Data for review:
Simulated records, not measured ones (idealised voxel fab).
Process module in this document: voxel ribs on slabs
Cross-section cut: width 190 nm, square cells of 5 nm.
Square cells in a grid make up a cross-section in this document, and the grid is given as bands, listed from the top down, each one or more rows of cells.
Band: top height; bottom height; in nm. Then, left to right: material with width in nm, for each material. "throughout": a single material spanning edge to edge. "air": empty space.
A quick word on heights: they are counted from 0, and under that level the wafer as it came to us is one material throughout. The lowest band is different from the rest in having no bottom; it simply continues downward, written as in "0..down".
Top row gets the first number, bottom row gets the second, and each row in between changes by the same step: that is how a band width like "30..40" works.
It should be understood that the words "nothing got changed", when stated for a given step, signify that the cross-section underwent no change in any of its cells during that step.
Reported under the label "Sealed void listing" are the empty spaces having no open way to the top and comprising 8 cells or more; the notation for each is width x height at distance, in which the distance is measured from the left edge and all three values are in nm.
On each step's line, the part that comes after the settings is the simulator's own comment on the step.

Assignment:
Starting with the first line of the entries, transcribe every line up to and including the one with "Band: top height;".

Exercise result:
Simulated records, not measured ones (idealised voxel fab).
Process module in this document: voxel ribs on slabs
Cross-section cut: width 190 nm, square cells of 5 nm.
Square cells in a grid make up a cross-section in this document, and the grid is given as bands, listed from the top down, each one or more rows of cells.
Band: top height; bottom height; in nm. Then, left to right: material with width in nm, for each material. "throughout": a single material spanning edge to edge. "air": empty space.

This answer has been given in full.